> **WORK ORDER**: Repeat the data precisely as given.

> **INFORMATION**:
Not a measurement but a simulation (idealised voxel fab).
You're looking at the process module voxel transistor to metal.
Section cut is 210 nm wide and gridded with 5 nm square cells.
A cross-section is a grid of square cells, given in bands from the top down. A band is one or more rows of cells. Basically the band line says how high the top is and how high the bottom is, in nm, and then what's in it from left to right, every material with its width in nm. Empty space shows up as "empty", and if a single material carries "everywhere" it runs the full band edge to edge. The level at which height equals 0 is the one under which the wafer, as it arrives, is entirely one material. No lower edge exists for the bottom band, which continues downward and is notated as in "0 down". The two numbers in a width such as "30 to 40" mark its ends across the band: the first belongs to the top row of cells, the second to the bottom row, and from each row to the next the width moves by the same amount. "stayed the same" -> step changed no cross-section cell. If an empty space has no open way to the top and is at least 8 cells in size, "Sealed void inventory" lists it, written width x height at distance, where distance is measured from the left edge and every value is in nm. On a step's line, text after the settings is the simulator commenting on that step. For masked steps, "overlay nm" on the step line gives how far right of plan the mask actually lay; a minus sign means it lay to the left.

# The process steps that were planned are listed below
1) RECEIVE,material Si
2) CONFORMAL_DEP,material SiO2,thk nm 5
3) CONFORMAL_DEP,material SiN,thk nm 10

> **EXPECTED ANSWER**:
Not a measurement but a simulation (idealised voxel fab).
You're looking at the process module voxel transistor to metal.
Section cut is 210 nm wide and gridded with 5 nm square cells.
A cross-section is a grid of square cells, given in bands from the top down. A band is one or more rows of cells. Basically the band line says how high the top is and how high the bottom is, in nm, and then what's in it from left to right, every material with its width in nm. Empty space shows up as "empty", and if a single material carries "everywhere" it runs the full band edge to edge. The level at which height equals 0 is the one under which the wafer, as it arrives, is entirely one material. No lower edge exists for the bottom band, which continues downward and is notated as in "0 down". The two numbers in a width such as "30 to 40" mark its ends across the band: the first belongs to the top row of cells, the second to the bottom row, and from each row to the next the width moves by the same amount. "stayed the same" -> step changed no cross-section cell. If an empty space has no open way to the top and is at least 8 cells in size, "Sealed void inventory" lists it, written width x height at distance, where distance is measured from the left edge and every value is in nm. On a step's line, text after the settings is the simulator commenting on that step. For masked steps, "overlay nm" on the step line gives how far right of plan the mask actually lay; a minus sign means it lay to the left.

# The process steps that were planned are listed below
1) RECEIVE,material Si
2) CONFORMAL_DEP,material SiO2,thk nm 5
3) CONFORMAL_DEP,material SiN,thk nm 10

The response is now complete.